WORK INSTRUCTION: Quote exactly, and only, the lines of the material below from the line with "Rule: flag the" through the line with "day 38 09:35".

*** Block opens ***

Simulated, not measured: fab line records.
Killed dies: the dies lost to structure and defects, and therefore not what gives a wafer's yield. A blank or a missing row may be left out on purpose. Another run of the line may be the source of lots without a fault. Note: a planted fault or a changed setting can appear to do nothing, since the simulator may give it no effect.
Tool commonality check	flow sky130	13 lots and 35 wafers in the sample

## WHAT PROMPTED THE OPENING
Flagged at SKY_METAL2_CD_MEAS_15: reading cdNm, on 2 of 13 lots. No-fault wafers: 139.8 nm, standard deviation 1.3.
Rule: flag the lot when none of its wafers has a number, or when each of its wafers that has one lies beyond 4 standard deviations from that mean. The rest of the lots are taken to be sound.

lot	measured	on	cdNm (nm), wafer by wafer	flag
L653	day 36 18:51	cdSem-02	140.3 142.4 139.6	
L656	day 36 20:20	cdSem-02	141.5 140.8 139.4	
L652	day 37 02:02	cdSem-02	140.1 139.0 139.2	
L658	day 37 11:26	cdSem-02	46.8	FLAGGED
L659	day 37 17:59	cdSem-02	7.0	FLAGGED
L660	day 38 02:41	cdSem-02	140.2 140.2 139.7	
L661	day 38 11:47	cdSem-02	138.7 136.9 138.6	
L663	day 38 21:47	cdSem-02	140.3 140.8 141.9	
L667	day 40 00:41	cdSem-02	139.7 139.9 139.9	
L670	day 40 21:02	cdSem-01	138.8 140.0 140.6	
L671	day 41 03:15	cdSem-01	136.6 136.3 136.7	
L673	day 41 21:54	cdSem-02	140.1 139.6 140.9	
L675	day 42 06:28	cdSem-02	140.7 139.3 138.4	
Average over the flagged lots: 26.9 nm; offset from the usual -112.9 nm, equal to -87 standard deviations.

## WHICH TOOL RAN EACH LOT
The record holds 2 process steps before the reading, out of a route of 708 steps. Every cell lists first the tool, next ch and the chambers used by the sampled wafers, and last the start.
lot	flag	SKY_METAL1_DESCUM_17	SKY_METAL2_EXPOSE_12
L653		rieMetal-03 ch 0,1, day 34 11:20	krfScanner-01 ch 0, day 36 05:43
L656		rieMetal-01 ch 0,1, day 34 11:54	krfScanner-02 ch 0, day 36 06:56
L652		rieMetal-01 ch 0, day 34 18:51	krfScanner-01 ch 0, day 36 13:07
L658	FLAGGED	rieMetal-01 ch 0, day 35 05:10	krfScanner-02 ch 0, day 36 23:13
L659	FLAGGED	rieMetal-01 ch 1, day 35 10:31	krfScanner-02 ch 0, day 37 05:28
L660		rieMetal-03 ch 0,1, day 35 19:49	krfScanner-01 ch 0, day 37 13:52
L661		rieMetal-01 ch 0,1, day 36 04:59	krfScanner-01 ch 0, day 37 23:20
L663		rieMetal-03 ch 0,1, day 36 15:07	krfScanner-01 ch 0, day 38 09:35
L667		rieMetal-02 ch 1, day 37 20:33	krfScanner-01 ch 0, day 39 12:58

*** Block closes ***

EXERCISE RESPONSE:
Rule: flag the lot when none of its wafers has a number, or when each of its wafers that has one lies beyond 4 standard deviations from that mean. The rest of the lots are taken to be sound.

lot	measured	on	cdNm (nm), wafer by wafer	flag
L653	day 36 18:51	cdSem-02	140.3 142.4 139.6	
L656	day 36 20:20	cdSem-02	141.5 140.8 139.4	
L652	day 37 02:02	cdSem-02	140.1 139.0 139.2	
L658	day 37 11:26	cdSem-02	46.8	FLAGGED
L659	day 37 17:59	cdSem-02	7.0	FLAGGED
L660	day 38 02:41	cdSem-02	140.2 140.2 139.7	
L661	day 38 11:47	cdSem-02	138.7 136.9 138.6	
L663	day 38 21:47	cdSem-02	140.3 140.8 141.9	
L667	day 40 00:41	cdSem-02	139.7 139.9 139.9	
L670	day 40 21:02	cdSem-01	138.8 140.0 140.6	
L671	day 41 03:15	cdSem-01	136.6 136.3 136.7	
L673	day 41 21:54	cdSem-02	140.1 139.6 140.9	
L675	day 42 06:28	cdSem-02	140.7 139.3 138.4	
Average over the flagged lots: 26.9 nm; offset from the usual -112.9 nm, equal to -87 standard deviations.

## WHICH TOOL RAN EACH LOT
The record holds 2 process steps before the reading, out of a route of 708 steps. Every cell lists first the tool, next ch and the chambers used by the sampled wafers, and last the start.
lot	flag	SKY_METAL1_DESCUM_17	SKY_METAL2_EXPOSE_12
L653		rieMetal-03 ch 0,1, day 34 11:20	krfScanner-01 ch 0, day 36 05:43
L656		rieMetal-01 ch 0,1, day 34 11:54	krfScanner-02 ch 0, day 36 06:56
L652		rieMetal-01 ch 0, day 34 18:51	krfScanner-01 ch 0, day 36 13:07
L658	FLAGGED	rieMetal-01 ch 0, day 35 05:10	krfScanner-02 ch 0, day 36 23:13
L659	FLAGGED	rieMetal-01 ch 1, day 35 10:31	krfScanner-02 ch 0, day 37 05:28
L660		rieMetal-03 ch 0,1, day 35 19:49	krfScanner-01 ch 0, day 37 13:52
L661		rieMetal-01 ch 0,1, day 36 04:59	krfScanner-01 ch 0, day 37 23:20
L663		rieMetal-03 ch 0,1, day 36 15:07	krfScanner-01 ch 0, day 38 09:35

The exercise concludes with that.